START PROVIDED RECORDS
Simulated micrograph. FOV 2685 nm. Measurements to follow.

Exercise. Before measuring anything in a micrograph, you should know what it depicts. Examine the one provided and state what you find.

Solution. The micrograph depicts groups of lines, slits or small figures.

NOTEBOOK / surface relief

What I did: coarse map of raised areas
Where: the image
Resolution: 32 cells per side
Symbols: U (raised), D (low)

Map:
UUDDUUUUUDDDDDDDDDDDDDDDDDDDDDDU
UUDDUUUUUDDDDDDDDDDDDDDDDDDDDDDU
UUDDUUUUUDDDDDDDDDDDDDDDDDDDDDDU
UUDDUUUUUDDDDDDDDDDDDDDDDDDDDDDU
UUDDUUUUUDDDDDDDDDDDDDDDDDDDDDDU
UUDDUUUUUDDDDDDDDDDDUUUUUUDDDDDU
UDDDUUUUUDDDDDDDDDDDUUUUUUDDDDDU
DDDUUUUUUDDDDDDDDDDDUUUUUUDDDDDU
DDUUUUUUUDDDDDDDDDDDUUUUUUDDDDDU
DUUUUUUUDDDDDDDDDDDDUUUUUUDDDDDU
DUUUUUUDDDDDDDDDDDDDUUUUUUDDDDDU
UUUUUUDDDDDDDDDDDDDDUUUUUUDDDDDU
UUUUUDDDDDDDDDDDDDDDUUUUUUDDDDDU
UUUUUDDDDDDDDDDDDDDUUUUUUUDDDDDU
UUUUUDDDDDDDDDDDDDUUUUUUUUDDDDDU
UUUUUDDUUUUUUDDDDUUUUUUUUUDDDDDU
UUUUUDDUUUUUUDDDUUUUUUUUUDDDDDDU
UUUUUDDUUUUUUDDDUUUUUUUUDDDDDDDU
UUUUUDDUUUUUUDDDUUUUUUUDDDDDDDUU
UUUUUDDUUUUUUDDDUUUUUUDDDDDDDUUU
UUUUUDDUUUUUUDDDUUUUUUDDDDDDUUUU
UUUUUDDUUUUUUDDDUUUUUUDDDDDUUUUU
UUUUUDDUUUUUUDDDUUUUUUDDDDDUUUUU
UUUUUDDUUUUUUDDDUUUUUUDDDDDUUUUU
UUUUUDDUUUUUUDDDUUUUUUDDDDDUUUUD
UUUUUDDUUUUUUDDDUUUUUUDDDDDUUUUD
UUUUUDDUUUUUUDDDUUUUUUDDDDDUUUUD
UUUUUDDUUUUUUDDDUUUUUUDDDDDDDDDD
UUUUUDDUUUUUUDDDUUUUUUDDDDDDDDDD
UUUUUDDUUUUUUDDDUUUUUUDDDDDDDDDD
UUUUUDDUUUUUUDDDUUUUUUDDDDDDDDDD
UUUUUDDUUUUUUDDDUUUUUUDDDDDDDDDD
END PROVIDED RECORDS

● EXERCISE
An exact copy of the lines above between the line holding "DUUUUUUDDDDDDDDDDDDDUUUUUUDDDDDU" and the line holding "UUUUUDDUUUUUUDDDUUUUUUUDDDDDDDUU", inclusive, is the whole answer.

● RESPONSE
DUUUUUUDDDDDDDDDDDDDUUUUUUDDDDDU
UUUUUUDDDDDDDDDDDDDDUUUUUUDDDDDU
UUUUUDDDDDDDDDDDDDDDUUUUUUDDDDDU
UUUUUDDDDDDDDDDDDDDUUUUUUUDDDDDU
UUUUUDDDDDDDDDDDDDUUUUUUUUDDDDDU
UUUUUDDUUUUUUDDDDUUUUUUUUUDDDDDU
UUUUUDDUUUUUUDDDUUUUUUUUUDDDDDDU
UUUUUDDUUUUUUDDDUUUUUUUUDDDDDDDU
UUUUUDDUUUUUUDDDUUUUUUUDDDDDDDUU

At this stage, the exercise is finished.